Work order
Nothing should be left out: output all of the entries exactly.

=== Section Start ===

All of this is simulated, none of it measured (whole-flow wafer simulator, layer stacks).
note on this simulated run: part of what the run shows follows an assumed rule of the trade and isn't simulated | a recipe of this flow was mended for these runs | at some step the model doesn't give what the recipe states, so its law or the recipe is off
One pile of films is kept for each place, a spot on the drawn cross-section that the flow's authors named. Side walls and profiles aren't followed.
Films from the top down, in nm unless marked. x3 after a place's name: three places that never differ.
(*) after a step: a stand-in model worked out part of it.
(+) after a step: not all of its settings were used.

=== Section End ===

Exercise output
All of this is simulated, none of it measured (whole-flow wafer simulator, layer stacks).
note on this simulated run: part of what the run shows follows an assumed rule of the trade and isn't simulated | a recipe of this flow was mended for these runs | at some step the model doesn't give what the recipe states, so its law or the recipe is off
One pile of films is kept for each place, a spot on the drawn cross-section that the flow's authors named. Side walls and profiles aren't followed.
Films from the top down, in nm unless marked. x3 after a place's name: three places that never differ.
(*) after a step: a stand-in model worked out part of it.
(+) after a step: not all of its settings were used.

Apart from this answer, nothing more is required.